(Data excerpts):
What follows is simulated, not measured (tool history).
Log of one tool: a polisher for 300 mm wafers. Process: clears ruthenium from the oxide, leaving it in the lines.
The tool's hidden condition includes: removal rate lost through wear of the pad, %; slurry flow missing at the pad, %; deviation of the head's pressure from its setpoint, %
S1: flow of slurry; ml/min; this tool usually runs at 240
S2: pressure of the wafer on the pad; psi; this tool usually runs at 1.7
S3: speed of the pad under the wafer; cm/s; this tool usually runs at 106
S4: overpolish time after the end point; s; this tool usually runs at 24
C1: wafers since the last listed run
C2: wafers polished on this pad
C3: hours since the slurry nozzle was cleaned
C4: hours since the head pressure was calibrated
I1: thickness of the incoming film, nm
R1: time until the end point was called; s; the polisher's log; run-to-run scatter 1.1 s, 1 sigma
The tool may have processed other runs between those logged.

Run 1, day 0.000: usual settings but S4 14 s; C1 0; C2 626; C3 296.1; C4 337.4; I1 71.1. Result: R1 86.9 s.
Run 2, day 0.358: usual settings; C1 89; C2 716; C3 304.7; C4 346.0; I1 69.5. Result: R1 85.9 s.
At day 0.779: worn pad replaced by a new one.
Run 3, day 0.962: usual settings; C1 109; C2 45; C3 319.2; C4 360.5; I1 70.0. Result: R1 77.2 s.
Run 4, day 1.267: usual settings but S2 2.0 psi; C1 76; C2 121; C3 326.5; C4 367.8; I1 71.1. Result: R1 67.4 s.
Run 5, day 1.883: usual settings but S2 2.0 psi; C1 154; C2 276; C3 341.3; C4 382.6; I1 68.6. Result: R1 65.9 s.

(Work item):
What are the exact lines from the beginning of the material through the line containing "Run 4, day 1.267: usual"? Write out those lines alone.

(Answer section):
What follows is simulated, not measured (tool history).
Log of one tool: a polisher for 300 mm wafers. Process: clears ruthenium from the oxide, leaving it in the lines.
The tool's hidden condition includes: removal rate lost through wear of the pad, %; slurry flow missing at the pad, %; deviation of the head's pressure from its setpoint, %
S1: flow of slurry; ml/min; this tool usually runs at 240
S2: pressure of the wafer on the pad; psi; this tool usually runs at 1.7
S3: speed of the pad under the wafer; cm/s; this tool usually runs at 106
S4: overpolish time after the end point; s; this tool usually runs at 24
C1: wafers since the last listed run
C2: wafers polished on this pad
C3: hours since the slurry nozzle was cleaned
C4: hours since the head pressure was calibrated
I1: thickness of the incoming film, nm
R1: time until the end point was called; s; the polisher's log; run-to-run scatter 1.1 s, 1 sigma
The tool may have processed other runs between those logged.

Run 1, day 0.000: usual settings but S4 14 s; C1 0; C2 626; C3 296.1; C4 337.4; I1 71.1. Result: R1 86.9 s.
Run 2, day 0.358: usual settings; C1 89; C2 716; C3 304.7; C4 346.0; I1 69.5. Result: R1 85.9 s.
At day 0.779: worn pad replaced by a new one.
Run 3, day 0.962: usual settings; C1 109; C2 45; C3 319.2; C4 360.5; I1 70.0. Result: R1 77.2 s.
Run 4, day 1.267: usual settings but S2 2.0 psi; C1 76; C2 121; C3 326.5; C4 367.8; I1 71.1. Result: R1 67.4 s.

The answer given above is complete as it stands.